[RECORDS SUPPLIED — start]

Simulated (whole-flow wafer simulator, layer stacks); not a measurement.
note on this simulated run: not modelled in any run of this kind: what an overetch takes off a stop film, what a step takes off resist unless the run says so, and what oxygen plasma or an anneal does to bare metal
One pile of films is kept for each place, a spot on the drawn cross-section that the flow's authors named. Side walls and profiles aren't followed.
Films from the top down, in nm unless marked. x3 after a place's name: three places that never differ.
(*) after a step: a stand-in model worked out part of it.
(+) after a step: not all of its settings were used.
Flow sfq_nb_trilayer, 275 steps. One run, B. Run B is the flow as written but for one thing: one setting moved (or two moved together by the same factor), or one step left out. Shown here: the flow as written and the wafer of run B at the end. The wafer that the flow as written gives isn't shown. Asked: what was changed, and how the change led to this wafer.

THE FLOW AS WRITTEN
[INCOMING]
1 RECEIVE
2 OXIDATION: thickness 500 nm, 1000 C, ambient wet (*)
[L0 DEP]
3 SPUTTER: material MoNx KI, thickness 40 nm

[RECORDS SUPPLIED — finish]

**EXERCISE:**
Return the listing above exactly, line for line.

**WRITTEN SOLUTION:**
Simulated (whole-flow wafer simulator, layer stacks); not a measurement.
note on this simulated run: not modelled in any run of this kind: what an overetch takes off a stop film, what a step takes off resist unless the run says so, and what oxygen plasma or an anneal does to bare metal
One pile of films is kept for each place, a spot on the drawn cross-section that the flow's authors named. Side walls and profiles aren't followed.
Films from the top down, in nm unless marked. x3 after a place's name: three places that never differ.
(*) after a step: a stand-in model worked out part of it.
(+) after a step: not all of its settings were used.
Flow sfq_nb_trilayer, 275 steps. One run, B. Run B is the flow as written but for one thing: one setting moved (or two moved together by the same factor), or one step left out. Shown here: the flow as written and the wafer of run B at the end. The wafer that the flow as written gives isn't shown. Asked: what was changed, and how the change led to this wafer.

THE FLOW AS WRITTEN
[INCOMING]
1 RECEIVE
2 OXIDATION: thickness 500 nm, 1000 C, ambient wet (*)
[L0 DEP]
3 SPUTTER: material MoNx KI, thickness 40 nm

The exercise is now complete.